ASSIGNED TASK:
Verbatim, and with nothing else, reproduce the data below from its first line through the line containing "Hidden conditions (not".

INFORMATION GIVEN:
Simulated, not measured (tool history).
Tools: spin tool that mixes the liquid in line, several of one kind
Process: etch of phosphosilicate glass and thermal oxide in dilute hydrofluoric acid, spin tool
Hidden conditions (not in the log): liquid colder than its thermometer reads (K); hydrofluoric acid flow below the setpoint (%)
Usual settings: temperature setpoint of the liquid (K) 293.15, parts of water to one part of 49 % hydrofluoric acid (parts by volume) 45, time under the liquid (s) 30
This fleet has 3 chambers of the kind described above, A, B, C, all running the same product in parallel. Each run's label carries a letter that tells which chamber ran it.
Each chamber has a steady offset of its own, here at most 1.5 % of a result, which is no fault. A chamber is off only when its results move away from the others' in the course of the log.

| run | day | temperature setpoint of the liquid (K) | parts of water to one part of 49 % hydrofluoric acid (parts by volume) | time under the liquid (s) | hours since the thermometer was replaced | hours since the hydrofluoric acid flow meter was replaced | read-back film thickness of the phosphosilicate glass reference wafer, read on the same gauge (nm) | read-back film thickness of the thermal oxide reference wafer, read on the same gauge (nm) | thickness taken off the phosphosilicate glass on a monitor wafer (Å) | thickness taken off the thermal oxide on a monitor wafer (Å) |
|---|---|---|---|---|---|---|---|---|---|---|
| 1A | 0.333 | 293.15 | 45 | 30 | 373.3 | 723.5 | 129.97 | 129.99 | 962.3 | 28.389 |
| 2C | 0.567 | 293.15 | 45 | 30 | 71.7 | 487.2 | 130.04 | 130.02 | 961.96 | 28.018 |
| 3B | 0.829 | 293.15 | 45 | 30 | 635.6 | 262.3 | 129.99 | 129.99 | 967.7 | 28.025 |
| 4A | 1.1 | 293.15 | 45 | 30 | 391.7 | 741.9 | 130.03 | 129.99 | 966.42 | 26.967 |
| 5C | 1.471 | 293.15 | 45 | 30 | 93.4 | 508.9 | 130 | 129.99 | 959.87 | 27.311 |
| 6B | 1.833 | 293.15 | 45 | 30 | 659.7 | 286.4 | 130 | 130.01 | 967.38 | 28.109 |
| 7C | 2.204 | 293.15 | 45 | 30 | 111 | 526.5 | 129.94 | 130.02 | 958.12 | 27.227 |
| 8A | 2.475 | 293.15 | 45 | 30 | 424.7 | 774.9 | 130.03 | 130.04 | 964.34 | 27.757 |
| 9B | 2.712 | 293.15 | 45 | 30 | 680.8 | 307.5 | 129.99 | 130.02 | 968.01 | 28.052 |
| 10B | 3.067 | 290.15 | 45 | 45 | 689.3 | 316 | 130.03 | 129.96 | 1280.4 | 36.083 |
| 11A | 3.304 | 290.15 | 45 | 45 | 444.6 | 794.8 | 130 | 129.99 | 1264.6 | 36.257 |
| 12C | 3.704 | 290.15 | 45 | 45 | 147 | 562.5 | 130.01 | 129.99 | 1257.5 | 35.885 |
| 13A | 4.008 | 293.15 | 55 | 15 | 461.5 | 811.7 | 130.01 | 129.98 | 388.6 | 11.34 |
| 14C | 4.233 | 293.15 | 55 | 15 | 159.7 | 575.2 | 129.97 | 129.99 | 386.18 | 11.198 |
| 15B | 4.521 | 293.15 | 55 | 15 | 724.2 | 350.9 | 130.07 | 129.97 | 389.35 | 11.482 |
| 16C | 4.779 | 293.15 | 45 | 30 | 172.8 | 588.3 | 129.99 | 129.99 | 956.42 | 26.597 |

EXERCISE RESPONSE:
Simulated, not measured (tool history).
Tools: spin tool that mixes the liquid in line, several of one kind
Process: etch of phosphosilicate glass and thermal oxide in dilute hydrofluoric acid, spin tool
Hidden conditions (not in the log): liquid colder than its thermometer reads (K); hydrofluoric acid flow below the setpoint (%)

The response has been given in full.